● **EXTRACTED MATERIAL**
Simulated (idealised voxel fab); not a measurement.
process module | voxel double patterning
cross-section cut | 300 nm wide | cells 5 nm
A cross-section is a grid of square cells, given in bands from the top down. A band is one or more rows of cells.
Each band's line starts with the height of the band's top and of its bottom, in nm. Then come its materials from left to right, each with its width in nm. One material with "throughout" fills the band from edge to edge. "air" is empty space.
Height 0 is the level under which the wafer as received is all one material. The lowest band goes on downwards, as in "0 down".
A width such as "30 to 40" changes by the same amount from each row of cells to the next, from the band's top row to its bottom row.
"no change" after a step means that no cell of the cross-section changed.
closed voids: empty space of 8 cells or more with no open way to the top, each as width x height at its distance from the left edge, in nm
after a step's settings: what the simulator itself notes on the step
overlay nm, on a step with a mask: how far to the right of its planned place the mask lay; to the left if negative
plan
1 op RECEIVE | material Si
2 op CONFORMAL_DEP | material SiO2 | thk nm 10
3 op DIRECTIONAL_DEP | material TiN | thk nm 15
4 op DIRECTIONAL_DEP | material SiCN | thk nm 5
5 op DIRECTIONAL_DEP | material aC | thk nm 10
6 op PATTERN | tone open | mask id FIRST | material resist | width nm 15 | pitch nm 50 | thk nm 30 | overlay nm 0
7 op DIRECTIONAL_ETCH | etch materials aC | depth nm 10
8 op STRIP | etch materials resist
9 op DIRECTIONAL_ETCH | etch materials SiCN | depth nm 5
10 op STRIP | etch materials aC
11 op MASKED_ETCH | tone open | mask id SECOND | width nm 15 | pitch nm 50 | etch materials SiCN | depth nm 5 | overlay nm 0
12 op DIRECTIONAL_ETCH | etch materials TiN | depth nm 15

● **WORK TASK**
The response must consist solely of the lines from the top of the records through the line holding "A cross-section is", copied word for word.

● **RESULT**
Simulated (idealised voxel fab); not a measurement.
process module | voxel double patterning
cross-section cut | 300 nm wide | cells 5 nm
A cross-section is a grid of square cells, given in bands from the top down. A band is one or more rows of cells.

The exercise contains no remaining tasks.